__Entries provided__:
□ □ □ □ □

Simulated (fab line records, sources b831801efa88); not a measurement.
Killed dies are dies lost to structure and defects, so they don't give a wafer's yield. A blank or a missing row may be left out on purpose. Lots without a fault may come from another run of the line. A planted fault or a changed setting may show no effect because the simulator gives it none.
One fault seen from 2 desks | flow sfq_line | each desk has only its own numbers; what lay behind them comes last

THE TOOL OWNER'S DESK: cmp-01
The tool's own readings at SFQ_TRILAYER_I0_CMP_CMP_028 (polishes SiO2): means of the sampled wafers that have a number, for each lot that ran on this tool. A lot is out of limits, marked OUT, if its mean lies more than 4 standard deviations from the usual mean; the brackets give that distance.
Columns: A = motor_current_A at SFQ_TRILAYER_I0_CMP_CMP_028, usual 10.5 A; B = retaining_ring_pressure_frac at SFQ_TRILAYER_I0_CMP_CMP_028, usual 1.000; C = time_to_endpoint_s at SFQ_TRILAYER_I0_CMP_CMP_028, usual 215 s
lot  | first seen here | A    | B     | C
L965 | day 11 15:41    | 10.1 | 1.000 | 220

□ □ □ □ □

__Assignment__: Word for word, restate the lines of the data above that fall between the line holding "Killed dies are" and the line holding "One fault seen", inclusive, and no other lines.

__Task answer__:
Killed dies are dies lost to structure and defects, so they don't give a wafer's yield. A blank or a missing row may be left out on purpose. Lots without a fault may come from another run of the line. A planted fault or a changed setting may show no effect because the simulator gives it none.
One fault seen from 2 desks | flow sfq_line | each desk has only its own numbers; what lay behind them comes last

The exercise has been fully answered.